##########
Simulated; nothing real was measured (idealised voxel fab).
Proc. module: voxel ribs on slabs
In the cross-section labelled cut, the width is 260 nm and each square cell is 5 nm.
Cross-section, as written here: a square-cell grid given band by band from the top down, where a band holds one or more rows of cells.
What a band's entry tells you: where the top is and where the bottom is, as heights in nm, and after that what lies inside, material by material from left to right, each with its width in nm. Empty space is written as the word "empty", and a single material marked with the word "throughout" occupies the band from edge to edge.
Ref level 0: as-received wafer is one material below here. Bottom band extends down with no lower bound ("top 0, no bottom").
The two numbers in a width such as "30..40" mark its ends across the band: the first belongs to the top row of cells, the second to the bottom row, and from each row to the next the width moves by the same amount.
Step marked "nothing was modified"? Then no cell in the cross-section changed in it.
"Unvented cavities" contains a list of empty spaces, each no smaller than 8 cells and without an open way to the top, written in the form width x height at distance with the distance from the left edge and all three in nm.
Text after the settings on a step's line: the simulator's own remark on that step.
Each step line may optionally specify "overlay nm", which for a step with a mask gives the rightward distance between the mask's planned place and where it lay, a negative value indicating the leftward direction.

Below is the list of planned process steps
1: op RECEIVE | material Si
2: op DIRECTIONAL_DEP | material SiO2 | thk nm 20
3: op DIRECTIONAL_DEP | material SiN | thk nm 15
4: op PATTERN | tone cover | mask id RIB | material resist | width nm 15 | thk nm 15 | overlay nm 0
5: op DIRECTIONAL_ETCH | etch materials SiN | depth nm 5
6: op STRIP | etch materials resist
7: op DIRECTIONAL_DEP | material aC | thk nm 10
##########

**REQUIRED ACTION:** The expected result is every record above, duplicated exactly.

**WRITTEN ANSWER:**
Simulated; nothing real was measured (idealised voxel fab).
Proc. module: voxel ribs on slabs
In the cross-section labelled cut, the width is 260 nm and each square cell is 5 nm.
Cross-section, as written here: a square-cell grid given band by band from the top down, where a band holds one or more rows of cells.
What a band's entry tells you: where the top is and where the bottom is, as heights in nm, and after that what lies inside, material by material from left to right, each with its width in nm. Empty space is written as the word "empty", and a single material marked with the word "throughout" occupies the band from edge to edge.
Ref level 0: as-received wafer is one material below here. Bottom band extends down with no lower bound ("top 0, no bottom").
The two numbers in a width such as "30..40" mark its ends across the band: the first belongs to the top row of cells, the second to the bottom row, and from each row to the next the width moves by the same amount.
Step marked "nothing was modified"? Then no cell in the cross-section changed in it.
"Unvented cavities" contains a list of empty spaces, each no smaller than 8 cells and without an open way to the top, written in the form width x height at distance with the distance from the left edge and all three in nm.
Text after the settings on a step's line: the simulator's own remark on that step.
Each step line may optionally specify "overlay nm", which for a step with a mask gives the rightward distance between the mask's planned place and where it lay, a negative value indicating the leftward direction.

Below is the list of planned process steps
1: op RECEIVE | material Si
2: op DIRECTIONAL_DEP | material SiO2 | thk nm 20
3: op DIRECTIONAL_DEP | material SiN | thk nm 15
4: op PATTERN | tone cover | mask id RIB | material resist | width nm 15 | thk nm 15 | overlay nm 0
5: op DIRECTIONAL_ETCH | etch materials SiN | depth nm 5
6: op STRIP | etch materials resist
7: op DIRECTIONAL_DEP | material aC | thk nm 10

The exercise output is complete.